Activity ▸
Beginning with the first line below, please repeat the material exactly, ending with the line that includes "In the cross-section".

Available data ▸
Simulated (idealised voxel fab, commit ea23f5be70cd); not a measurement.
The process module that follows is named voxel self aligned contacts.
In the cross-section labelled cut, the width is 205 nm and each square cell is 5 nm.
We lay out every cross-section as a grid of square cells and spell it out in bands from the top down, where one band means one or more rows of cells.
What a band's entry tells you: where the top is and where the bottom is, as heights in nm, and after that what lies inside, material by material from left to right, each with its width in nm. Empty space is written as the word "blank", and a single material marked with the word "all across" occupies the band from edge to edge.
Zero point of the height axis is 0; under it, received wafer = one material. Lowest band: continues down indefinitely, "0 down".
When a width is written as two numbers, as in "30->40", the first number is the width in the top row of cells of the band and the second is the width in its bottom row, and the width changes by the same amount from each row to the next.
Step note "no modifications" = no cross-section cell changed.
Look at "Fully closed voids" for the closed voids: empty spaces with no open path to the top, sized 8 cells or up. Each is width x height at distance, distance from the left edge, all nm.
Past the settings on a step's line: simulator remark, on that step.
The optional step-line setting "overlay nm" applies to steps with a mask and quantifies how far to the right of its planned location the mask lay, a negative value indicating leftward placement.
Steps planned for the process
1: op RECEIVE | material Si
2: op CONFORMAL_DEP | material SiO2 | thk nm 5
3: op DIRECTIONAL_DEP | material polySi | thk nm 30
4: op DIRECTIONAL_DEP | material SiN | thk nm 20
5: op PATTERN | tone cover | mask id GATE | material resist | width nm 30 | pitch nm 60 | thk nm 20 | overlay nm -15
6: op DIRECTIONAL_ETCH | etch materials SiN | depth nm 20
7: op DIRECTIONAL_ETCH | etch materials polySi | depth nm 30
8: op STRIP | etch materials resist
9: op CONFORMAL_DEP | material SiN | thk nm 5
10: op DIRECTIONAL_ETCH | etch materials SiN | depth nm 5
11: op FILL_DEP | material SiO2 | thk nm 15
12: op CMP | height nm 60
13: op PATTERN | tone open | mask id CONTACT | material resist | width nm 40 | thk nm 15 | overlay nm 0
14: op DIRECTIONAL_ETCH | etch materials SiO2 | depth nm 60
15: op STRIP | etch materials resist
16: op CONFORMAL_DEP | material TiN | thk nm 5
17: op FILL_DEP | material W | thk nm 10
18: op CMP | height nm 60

Expected answer ▸
Simulated (idealised voxel fab, commit ea23f5be70cd); not a measurement.
The process module that follows is named voxel self aligned contacts.
In the cross-section labelled cut, the width is 205 nm and each square cell is 5 nm.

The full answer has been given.